• [WORK ORDER]
Copy the records below character for character.

Segment Start: RECORD EXTRACTS
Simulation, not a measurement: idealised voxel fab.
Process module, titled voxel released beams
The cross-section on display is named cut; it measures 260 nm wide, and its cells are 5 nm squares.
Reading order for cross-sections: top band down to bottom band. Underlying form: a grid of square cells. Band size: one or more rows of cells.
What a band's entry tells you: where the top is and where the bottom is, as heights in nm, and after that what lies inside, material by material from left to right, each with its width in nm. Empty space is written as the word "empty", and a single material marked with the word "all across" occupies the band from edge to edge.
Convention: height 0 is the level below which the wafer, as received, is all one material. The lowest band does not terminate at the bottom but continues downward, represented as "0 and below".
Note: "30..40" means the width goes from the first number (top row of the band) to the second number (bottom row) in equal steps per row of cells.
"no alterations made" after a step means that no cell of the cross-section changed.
Segment End: RECORD EXTRACTS

• [WRITTEN ANSWER]
Simulation, not a measurement: idealised voxel fab.
Process module, titled voxel released beams
The cross-section on display is named cut; it measures 260 nm wide, and its cells are 5 nm squares.
Reading order for cross-sections: top band down to bottom band. Underlying form: a grid of square cells. Band size: one or more rows of cells.
What a band's entry tells you: where the top is and where the bottom is, as heights in nm, and after that what lies inside, material by material from left to right, each with its width in nm. Empty space is written as the word "empty", and a single material marked with the word "all across" occupies the band from edge to edge.
Convention: height 0 is the level below which the wafer, as received, is all one material. The lowest band does not terminate at the bottom but continues downward, represented as "0 and below".
Note: "30..40" means the width goes from the first number (top row of the band) to the second number (bottom row) in equal steps per row of cells.
"no alterations made" after a step means that no cell of the cross-section changed.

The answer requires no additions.